● ● ● ● ●
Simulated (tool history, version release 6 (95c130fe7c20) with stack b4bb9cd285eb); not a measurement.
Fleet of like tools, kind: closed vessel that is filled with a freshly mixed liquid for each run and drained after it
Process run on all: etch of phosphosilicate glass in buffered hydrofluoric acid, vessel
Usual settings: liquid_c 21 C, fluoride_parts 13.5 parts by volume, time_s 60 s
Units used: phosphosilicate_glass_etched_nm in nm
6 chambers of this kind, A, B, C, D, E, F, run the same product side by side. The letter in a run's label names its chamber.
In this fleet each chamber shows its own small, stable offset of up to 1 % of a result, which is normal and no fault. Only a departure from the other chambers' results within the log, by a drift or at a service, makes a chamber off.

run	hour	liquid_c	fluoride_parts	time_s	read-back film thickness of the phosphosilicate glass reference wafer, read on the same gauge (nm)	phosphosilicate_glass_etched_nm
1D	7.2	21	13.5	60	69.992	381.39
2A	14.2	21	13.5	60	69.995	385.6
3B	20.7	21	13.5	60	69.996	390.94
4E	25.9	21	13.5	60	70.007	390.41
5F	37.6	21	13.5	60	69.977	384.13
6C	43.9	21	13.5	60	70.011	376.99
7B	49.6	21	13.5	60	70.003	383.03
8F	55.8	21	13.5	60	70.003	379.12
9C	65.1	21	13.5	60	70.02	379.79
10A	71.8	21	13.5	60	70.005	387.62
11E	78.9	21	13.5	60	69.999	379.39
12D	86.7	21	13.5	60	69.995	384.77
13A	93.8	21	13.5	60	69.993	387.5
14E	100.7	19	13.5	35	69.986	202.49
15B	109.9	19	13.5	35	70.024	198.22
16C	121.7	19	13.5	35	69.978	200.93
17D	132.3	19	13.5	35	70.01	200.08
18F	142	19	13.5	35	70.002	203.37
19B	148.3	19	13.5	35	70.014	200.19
● ● ● ● ●

As listed above, the lines from the line with "6 chambers of" to the line with "In this fleet" are to be echoed exactly, with both ends included and nothing added.

6 chambers of this kind, A, B, C, D, E, F, run the same product side by side. The letter in a run's label names its chamber.
In this fleet each chamber shows its own small, stable offset of up to 1 % of a result, which is normal and no fault. Only a departure from the other chambers' results within the log, by a drift or at a service, makes a chamber off.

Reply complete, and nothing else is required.